## Supplied records
_ _ _ _ _ _ _
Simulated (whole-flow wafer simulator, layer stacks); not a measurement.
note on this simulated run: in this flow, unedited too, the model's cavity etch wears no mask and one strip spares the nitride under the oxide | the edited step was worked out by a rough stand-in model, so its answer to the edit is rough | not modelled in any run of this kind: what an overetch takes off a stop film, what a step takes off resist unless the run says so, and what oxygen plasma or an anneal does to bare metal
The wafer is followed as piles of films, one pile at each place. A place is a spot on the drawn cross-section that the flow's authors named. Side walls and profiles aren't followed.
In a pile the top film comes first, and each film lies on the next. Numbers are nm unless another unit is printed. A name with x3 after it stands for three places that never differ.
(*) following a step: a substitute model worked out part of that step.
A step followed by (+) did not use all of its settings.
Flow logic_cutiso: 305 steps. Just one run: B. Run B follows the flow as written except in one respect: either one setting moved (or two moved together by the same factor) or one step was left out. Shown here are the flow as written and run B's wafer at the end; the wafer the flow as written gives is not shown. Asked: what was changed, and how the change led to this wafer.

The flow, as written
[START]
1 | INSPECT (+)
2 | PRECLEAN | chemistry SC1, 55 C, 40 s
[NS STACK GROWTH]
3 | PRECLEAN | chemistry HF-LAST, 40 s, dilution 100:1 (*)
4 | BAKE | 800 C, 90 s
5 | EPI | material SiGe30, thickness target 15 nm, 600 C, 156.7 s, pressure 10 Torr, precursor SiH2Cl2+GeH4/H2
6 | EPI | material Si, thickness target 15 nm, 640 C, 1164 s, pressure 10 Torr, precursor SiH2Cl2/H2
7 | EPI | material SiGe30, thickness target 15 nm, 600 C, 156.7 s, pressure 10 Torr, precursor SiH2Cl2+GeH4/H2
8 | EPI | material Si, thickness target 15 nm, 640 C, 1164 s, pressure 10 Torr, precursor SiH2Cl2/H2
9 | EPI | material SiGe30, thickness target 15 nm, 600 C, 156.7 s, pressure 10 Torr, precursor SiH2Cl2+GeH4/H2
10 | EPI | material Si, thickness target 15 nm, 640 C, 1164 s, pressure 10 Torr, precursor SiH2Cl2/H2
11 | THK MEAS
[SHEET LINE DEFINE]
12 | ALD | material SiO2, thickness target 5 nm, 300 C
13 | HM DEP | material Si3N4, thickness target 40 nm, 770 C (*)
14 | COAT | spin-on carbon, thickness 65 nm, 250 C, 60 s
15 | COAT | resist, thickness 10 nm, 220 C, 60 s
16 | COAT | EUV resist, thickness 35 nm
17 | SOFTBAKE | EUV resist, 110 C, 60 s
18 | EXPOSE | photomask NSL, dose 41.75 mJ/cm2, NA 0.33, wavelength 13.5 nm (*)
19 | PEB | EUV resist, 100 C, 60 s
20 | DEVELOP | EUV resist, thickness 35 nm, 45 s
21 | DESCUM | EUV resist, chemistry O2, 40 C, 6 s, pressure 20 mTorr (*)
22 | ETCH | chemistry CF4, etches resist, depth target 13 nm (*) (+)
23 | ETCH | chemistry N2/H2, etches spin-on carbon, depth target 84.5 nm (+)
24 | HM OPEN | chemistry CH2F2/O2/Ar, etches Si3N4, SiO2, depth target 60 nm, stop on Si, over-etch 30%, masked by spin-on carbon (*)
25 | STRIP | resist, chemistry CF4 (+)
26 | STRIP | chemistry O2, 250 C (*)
_ _ _ _ _ _ _

## Task item
Start at the first line of the entries above. Set down each line exactly through the one with "10 | EPI | material", and stop there.

## Task response
Simulated (whole-flow wafer simulator, layer stacks); not a measurement.
note on this simulated run: in this flow, unedited too, the model's cavity etch wears no mask and one strip spares the nitride under the oxide | the edited step was worked out by a rough stand-in model, so its answer to the edit is rough | not modelled in any run of this kind: what an overetch takes off a stop film, what a step takes off resist unless the run says so, and what oxygen plasma or an anneal does to bare metal
The wafer is followed as piles of films, one pile at each place. A place is a spot on the drawn cross-section that the flow's authors named. Side walls and profiles aren't followed.
In a pile the top film comes first, and each film lies on the next. Numbers are nm unless another unit is printed. A name with x3 after it stands for three places that never differ.
(*) following a step: a substitute model worked out part of that step.
A step followed by (+) did not use all of its settings.
Flow logic_cutiso: 305 steps. Just one run: B. Run B follows the flow as written except in one respect: either one setting moved (or two moved together by the same factor) or one step was left out. Shown here are the flow as written and run B's wafer at the end; the wafer the flow as written gives is not shown. Asked: what was changed, and how the change led to this wafer.

The flow, as written
[START]
1 | INSPECT (+)
2 | PRECLEAN | chemistry SC1, 55 C, 40 s
[NS STACK GROWTH]
3 | PRECLEAN | chemistry HF-LAST, 40 s, dilution 100:1 (*)
4 | BAKE | 800 C, 90 s
5 | EPI | material SiGe30, thickness target 15 nm, 600 C, 156.7 s, pressure 10 Torr, precursor SiH2Cl2+GeH4/H2
6 | EPI | material Si, thickness target 15 nm, 640 C, 1164 s, pressure 10 Torr, precursor SiH2Cl2/H2
7 | EPI | material SiGe30, thickness target 15 nm, 600 C, 156.7 s, pressure 10 Torr, precursor SiH2Cl2+GeH4/H2
8 | EPI | material Si, thickness target 15 nm, 640 C, 1164 s, pressure 10 Torr, precursor SiH2Cl2/H2
9 | EPI | material SiGe30, thickness target 15 nm, 600 C, 156.7 s, pressure 10 Torr, precursor SiH2Cl2+GeH4/H2
10 | EPI | material Si, thickness target 15 nm, 640 C, 1164 s, pressure 10 Torr, precursor SiH2Cl2/H2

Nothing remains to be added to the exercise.